═══ DATA PROVIDED

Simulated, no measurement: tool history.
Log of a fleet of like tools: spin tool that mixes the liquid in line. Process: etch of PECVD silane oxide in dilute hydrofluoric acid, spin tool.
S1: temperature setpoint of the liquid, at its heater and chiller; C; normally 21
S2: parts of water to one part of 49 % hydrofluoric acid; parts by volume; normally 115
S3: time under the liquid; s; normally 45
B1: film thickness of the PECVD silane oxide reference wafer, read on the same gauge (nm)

══════

* TASK ITEM *
Your job is to restate all of the data word for word.

* YOUR SOLUTION *
Simulated, no measurement: tool history.
Log of a fleet of like tools: spin tool that mixes the liquid in line. Process: etch of PECVD silane oxide in dilute hydrofluoric acid, spin tool.
S1: temperature setpoint of the liquid, at its heater and chiller; C; normally 21
S2: parts of water to one part of 49 % hydrofluoric acid; parts by volume; normally 115
S3: time under the liquid; s; normally 45
B1: film thickness of the PECVD silane oxide reference wafer, read on the same gauge (nm)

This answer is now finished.